• Assigned task:
The output should be all entries, each matching the original exactly.

#### Provided records ####

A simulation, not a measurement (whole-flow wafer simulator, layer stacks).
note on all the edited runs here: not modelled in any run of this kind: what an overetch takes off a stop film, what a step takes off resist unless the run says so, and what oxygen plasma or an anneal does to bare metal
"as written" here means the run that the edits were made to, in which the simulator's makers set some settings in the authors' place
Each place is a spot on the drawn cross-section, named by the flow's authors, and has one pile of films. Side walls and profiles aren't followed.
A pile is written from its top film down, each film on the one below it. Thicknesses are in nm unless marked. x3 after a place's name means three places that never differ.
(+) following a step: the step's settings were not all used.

####

• Written solution:
A simulation, not a measurement (whole-flow wafer simulator, layer stacks).
note on all the edited runs here: not modelled in any run of this kind: what an overetch takes off a stop film, what a step takes off resist unless the run says so, and what oxygen plasma or an anneal does to bare metal
"as written" here means the run that the edits were made to, in which the simulator's makers set some settings in the authors' place
Each place is a spot on the drawn cross-section, named by the flow's authors, and has one pile of films. Side walls and profiles aren't followed.
A pile is written from its top film down, each film on the one below it. Thicknesses are in nm unless marked. x3 after a place's name means three places that never differ.
(+) following a step: the step's settings were not all used.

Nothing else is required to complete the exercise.